ASSIGNED TASK - Return every entry exactly as it is written in the listing.

====

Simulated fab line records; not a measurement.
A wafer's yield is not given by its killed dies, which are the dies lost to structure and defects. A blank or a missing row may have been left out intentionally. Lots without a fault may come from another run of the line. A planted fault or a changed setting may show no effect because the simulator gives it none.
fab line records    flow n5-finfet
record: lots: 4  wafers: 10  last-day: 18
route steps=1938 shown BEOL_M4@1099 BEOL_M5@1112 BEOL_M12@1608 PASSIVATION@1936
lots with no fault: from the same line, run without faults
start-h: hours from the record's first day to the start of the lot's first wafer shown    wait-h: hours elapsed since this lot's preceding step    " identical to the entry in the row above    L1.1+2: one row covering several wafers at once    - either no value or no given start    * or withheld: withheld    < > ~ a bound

====

RESPONSE BOX -
Simulated fab line records; not a measurement.
A wafer's yield is not given by its killed dies, which are the dies lost to structure and defects. A blank or a missing row may have been left out intentionally. Lots without a fault may come from another run of the line. A planted fault or a changed setting may show no effect because the simulator gives it none.
fab line records    flow n5-finfet
record: lots: 4  wafers: 10  last-day: 18
route steps=1938 shown BEOL_M4@1099 BEOL_M5@1112 BEOL_M12@1608 PASSIVATION@1936
lots with no fault: from the same line, run without faults
start-h: hours from the record's first day to the start of the lot's first wafer shown    wait-h: hours elapsed since this lot's preceding step    " identical to the entry in the row above    L1.1+2: one row covering several wafers at once    - either no value or no given start    * or withheld: withheld    < > ~ a bound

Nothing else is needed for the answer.